→ Work instruction
When you print the material, keep every line identical to the original.

____________________
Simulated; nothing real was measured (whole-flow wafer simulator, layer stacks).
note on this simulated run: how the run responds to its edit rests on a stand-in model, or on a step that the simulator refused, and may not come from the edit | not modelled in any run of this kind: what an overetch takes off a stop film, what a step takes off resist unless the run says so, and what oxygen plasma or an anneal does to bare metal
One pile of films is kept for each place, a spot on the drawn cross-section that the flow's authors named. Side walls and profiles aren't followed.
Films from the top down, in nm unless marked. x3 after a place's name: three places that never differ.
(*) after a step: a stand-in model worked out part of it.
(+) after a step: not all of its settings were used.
____________________

→ Reply
Simulated; nothing real was measured (whole-flow wafer simulator, layer stacks).
note on this simulated run: how the run responds to its edit rests on a stand-in model, or on a step that the simulator refused, and may not come from the edit | not modelled in any run of this kind: what an overetch takes off a stop film, what a step takes off resist unless the run says so, and what oxygen plasma or an anneal does to bare metal
One pile of films is kept for each place, a spot on the drawn cross-section that the flow's authors named. Side walls and profiles aren't followed.
Films from the top down, in nm unless marked. x3 after a place's name: three places that never differ.
(*) after a step: a stand-in model worked out part of it.
(+) after a step: not all of its settings were used.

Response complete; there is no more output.